** Opening STORED DATA block **

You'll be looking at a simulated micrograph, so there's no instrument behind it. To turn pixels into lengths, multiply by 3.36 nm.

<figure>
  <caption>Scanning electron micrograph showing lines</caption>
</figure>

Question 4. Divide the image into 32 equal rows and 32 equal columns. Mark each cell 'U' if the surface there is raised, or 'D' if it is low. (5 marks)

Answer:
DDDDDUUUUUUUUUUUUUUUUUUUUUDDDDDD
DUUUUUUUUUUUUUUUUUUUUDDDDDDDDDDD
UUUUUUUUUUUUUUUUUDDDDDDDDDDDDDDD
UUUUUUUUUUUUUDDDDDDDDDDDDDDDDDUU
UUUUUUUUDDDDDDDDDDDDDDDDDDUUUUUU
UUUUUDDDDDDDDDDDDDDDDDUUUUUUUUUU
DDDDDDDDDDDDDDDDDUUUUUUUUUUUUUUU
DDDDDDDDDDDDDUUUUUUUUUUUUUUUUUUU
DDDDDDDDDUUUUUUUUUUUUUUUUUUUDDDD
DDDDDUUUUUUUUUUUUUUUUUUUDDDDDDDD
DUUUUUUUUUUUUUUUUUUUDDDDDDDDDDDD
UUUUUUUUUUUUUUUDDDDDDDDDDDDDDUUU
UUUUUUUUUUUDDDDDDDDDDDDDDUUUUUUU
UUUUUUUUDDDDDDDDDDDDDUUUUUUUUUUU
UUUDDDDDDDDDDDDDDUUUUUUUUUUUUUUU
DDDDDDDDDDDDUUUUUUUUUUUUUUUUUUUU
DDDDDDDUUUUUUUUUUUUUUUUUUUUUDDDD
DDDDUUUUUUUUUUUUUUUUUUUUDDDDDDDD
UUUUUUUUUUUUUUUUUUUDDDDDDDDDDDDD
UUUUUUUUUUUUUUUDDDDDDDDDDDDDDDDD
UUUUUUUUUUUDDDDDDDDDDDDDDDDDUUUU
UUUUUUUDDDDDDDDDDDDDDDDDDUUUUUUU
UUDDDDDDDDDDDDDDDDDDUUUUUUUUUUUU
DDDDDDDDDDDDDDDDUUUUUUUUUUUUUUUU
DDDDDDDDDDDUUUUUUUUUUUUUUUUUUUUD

** Closing STORED DATA block **

■ ASSIGNED TASK
Look above for the line with "UUUUUUUUUUUDDDDDDDDDDDDDDDDDUUUU" and the line with "DDDDDDDDDDDDDDDDUUUUUUUUUUUUUUUU"; transcribe both and all lines in between, exactly, and nothing else.

■ EXERCISE RESULT
UUUUUUUUUUUDDDDDDDDDDDDDDDDDUUUU
UUUUUUUDDDDDDDDDDDDDDDDDDUUUUUUU
UUDDDDDDDDDDDDDDDDDDUUUUUUUUUUUU
DDDDDDDDDDDDDDDDUUUUUUUUUUUUUUUU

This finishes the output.